# ACTION ITEM
Lift out, unaltered, the lines of the material below between the line holding "The line-plus-gap repeat" and the line holding "sem_image;trench width halfway", counting both.

BEGIN

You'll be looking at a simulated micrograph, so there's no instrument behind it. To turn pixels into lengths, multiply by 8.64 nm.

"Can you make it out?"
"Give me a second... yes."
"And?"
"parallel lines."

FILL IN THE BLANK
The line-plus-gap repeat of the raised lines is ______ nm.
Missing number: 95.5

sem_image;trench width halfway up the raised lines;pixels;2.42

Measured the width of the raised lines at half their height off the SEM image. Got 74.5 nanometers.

END

# WRITTEN ANSWER
The line-plus-gap repeat of the raised lines is ______ nm.
Missing number: 95.5

sem_image;trench width halfway up the raised lines;pixels;2.42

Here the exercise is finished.